+++

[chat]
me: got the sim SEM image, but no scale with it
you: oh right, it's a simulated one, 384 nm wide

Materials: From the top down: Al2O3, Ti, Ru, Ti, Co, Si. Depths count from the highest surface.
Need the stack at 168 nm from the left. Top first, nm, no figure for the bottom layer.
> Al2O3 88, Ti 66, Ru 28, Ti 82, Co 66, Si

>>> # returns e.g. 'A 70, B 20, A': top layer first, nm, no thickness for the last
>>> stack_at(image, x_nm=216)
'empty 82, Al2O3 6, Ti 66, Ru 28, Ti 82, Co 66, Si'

+++

## Exercise
An exact reproduction of all the entries above is the expected answer.

## Exercise result
[chat]
me: got the sim SEM image, but no scale with it
you: oh right, it's a simulated one, 384 nm wide

Materials: From the top down: Al2O3, Ti, Ru, Ti, Co, Si. Depths count from the highest surface.
Need the stack at 168 nm from the left. Top first, nm, no figure for the bottom layer.
> Al2O3 88, Ti 66, Ru 28, Ti 82, Co 66, Si

>>> # returns e.g. 'A 70, B 20, A': top layer first, nm, no thickness for the last
>>> stack_at(image, x_nm=216)
'empty 82, Al2O3 6, Ti 66, Ru 28, Ti 82, Co 66, Si'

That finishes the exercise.